* Extracted information:
↓
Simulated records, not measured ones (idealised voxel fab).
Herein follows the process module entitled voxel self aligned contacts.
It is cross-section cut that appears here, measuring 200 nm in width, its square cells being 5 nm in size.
↑

* Work order: Would you please transcribe the records above in full and exactly?

* Written reply:
Simulated records, not measured ones (idealised voxel fab).
Herein follows the process module entitled voxel self aligned contacts.
It is cross-section cut that appears here, measuring 200 nm in width, its square cells being 5 nm in size.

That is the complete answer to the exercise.